* **GIVEN ENTRIES**:
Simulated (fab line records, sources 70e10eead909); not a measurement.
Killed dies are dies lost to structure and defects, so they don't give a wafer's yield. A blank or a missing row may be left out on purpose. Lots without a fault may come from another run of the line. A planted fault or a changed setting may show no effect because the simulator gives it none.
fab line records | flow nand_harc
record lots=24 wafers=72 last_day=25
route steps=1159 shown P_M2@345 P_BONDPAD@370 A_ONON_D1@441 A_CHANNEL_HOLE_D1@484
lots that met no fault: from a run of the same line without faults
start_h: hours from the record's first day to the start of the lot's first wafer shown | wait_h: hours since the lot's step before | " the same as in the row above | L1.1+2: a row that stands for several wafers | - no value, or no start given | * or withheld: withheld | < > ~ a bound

* **BRIEF**: A word-for-word restatement of all the records is required.

* **REPLY**:
Simulated (fab line records, sources 70e10eead909); not a measurement.
Killed dies are dies lost to structure and defects, so they don't give a wafer's yield. A blank or a missing row may be left out on purpose. Lots without a fault may come from another run of the line. A planted fault or a changed setting may show no effect because the simulator gives it none.
fab line records | flow nand_harc
record lots=24 wafers=72 last_day=25
route steps=1159 shown P_M2@345 P_BONDPAD@370 A_ONON_D1@441 A_CHANNEL_HOLE_D1@484
lots that met no fault: from a run of the same line without faults
start_h: hours from the record's first day to the start of the lot's first wafer shown | wait_h: hours since the lot's step before | " the same as in the row above | L1.1+2: a row that stands for several wafers | - no value, or no start given | * or withheld: withheld | < > ~ a bound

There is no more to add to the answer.